**WORK REQUEST**.
Could each entry be returned exactly as it appears?

**DATA PROVIDED**.
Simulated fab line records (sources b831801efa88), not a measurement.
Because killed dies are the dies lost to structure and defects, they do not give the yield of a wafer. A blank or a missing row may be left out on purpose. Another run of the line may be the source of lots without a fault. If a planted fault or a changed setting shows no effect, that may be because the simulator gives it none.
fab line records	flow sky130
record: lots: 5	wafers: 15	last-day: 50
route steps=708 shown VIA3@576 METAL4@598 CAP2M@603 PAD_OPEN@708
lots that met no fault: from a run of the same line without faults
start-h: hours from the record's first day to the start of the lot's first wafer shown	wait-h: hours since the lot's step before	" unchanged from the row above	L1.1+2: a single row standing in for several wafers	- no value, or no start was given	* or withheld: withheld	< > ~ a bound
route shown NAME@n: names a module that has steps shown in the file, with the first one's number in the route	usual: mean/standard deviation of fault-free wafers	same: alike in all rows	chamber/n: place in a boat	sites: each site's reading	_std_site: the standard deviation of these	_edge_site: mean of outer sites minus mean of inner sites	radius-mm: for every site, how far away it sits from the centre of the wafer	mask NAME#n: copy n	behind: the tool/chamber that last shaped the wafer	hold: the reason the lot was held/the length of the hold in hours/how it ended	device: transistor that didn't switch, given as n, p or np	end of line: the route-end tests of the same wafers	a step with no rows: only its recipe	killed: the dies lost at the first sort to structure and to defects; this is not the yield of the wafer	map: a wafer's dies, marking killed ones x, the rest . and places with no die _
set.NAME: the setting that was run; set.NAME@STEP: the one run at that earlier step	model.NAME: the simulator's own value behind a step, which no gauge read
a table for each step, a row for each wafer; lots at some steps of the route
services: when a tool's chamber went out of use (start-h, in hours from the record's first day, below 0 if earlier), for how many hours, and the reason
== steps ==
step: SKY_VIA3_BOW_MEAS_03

**YOUR RESPONSE**.
Simulated fab line records (sources b831801efa88), not a measurement.
Because killed dies are the dies lost to structure and defects, they do not give the yield of a wafer. A blank or a missing row may be left out on purpose. Another run of the line may be the source of lots without a fault. If a planted fault or a changed setting shows no effect, that may be because the simulator gives it none.
fab line records	flow sky130
record: lots: 5	wafers: 15	last-day: 50
route steps=708 shown VIA3@576 METAL4@598 CAP2M@603 PAD_OPEN@708
lots that met no fault: from a run of the same line without faults
start-h: hours from the record's first day to the start of the lot's first wafer shown	wait-h: hours since the lot's step before	" unchanged from the row above	L1.1+2: a single row standing in for several wafers	- no value, or no start was given	* or withheld: withheld	< > ~ a bound
route shown NAME@n: names a module that has steps shown in the file, with the first one's number in the route	usual: mean/standard deviation of fault-free wafers	same: alike in all rows	chamber/n: place in a boat	sites: each site's reading	_std_site: the standard deviation of these	_edge_site: mean of outer sites minus mean of inner sites	radius-mm: for every site, how far away it sits from the centre of the wafer	mask NAME#n: copy n	behind: the tool/chamber that last shaped the wafer	hold: the reason the lot was held/the length of the hold in hours/how it ended	device: transistor that didn't switch, given as n, p or np	end of line: the route-end tests of the same wafers	a step with no rows: only its recipe	killed: the dies lost at the first sort to structure and to defects; this is not the yield of the wafer	map: a wafer's dies, marking killed ones x, the rest . and places with no die _
set.NAME: the setting that was run; set.NAME@STEP: the one run at that earlier step	model.NAME: the simulator's own value behind a step, which no gauge read
a table for each step, a row for each wafer; lots at some steps of the route
services: when a tool's chamber went out of use (start-h, in hours from the record's first day, below 0 if earlier), for how many hours, and the reason
== steps ==
step: SKY_VIA3_BOW_MEAS_03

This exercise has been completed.